::::::

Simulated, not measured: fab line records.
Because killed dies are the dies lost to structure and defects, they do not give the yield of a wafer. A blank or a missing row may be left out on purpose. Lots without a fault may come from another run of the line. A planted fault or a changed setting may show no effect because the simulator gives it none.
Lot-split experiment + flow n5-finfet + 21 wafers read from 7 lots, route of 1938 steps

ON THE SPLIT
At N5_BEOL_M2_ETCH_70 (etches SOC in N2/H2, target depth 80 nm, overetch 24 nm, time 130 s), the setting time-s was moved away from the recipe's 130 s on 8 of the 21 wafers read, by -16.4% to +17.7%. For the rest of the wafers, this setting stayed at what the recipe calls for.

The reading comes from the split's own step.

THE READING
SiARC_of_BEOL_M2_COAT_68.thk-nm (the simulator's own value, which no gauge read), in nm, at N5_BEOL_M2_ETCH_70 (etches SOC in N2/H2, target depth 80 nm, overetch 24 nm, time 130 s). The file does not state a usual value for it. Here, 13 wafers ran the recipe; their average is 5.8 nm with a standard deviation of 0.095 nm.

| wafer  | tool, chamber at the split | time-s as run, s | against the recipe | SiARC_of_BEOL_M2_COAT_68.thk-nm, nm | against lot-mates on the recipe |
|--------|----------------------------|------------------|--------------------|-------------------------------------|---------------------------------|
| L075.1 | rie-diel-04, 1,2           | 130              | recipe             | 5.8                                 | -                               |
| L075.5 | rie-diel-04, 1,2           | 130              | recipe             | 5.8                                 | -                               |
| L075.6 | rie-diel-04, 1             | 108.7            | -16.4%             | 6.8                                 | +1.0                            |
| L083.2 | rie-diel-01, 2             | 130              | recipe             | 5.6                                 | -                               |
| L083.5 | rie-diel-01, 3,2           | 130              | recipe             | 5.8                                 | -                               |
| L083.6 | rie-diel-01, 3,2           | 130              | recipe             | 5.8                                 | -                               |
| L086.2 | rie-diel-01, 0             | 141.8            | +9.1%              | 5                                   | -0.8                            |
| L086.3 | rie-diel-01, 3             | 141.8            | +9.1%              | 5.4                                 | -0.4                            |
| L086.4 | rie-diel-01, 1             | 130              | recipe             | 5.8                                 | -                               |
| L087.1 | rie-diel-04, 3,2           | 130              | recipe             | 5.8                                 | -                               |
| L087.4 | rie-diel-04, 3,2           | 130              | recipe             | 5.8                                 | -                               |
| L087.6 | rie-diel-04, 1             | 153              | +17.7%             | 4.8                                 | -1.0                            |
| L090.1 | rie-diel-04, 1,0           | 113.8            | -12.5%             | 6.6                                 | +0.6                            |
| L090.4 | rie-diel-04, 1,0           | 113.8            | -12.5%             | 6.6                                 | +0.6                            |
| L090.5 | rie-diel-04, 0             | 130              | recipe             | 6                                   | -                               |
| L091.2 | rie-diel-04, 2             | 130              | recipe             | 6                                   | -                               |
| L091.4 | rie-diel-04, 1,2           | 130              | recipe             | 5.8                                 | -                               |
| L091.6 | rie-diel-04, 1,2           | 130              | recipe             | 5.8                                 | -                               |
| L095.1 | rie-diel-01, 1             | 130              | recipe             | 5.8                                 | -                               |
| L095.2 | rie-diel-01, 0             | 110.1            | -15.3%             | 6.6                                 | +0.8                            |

::::::

WORK ITEM:
Nothing but the lines from the start of the data through the line holding "recipe calls for." should be restated, and each one exactly.

ANSWER SECTION:
Simulated, not measured: fab line records.
Because killed dies are the dies lost to structure and defects, they do not give the yield of a wafer. A blank or a missing row may be left out on purpose. Lots without a fault may come from another run of the line. A planted fault or a changed setting may show no effect because the simulator gives it none.
Lot-split experiment + flow n5-finfet + 21 wafers read from 7 lots, route of 1938 steps

ON THE SPLIT
At N5_BEOL_M2_ETCH_70 (etches SOC in N2/H2, target depth 80 nm, overetch 24 nm, time 130 s), the setting time-s was moved away from the recipe's 130 s on 8 of the 21 wafers read, by -16.4% to +17.7%. For the rest of the wafers, this setting stayed at what the recipe calls for.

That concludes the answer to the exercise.